▸ Work order
In the entries below, find the line containing "Process module in" and the line containing "Square cells of". Copy those two lines and everything between them exactly, and only that.

▸ Provided material
------------------------------------------------

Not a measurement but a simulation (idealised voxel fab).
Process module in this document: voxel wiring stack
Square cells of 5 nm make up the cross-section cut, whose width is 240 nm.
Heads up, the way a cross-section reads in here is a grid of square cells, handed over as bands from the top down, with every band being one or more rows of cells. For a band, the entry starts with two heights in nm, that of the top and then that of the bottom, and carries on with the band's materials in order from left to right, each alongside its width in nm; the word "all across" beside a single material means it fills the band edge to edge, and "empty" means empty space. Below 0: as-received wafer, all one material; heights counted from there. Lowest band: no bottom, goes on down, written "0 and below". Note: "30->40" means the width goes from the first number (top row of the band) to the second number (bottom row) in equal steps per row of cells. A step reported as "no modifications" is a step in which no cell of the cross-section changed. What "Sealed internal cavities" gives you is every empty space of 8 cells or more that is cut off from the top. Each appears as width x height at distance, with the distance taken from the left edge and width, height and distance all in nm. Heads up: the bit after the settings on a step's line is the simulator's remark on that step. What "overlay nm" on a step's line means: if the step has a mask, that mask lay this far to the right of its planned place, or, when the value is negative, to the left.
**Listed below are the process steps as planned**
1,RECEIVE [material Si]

------------------------------------------------

▸ Answer area
Process module in this document: voxel wiring stack
Square cells of 5 nm make up the cross-section cut, whose width is 240 nm.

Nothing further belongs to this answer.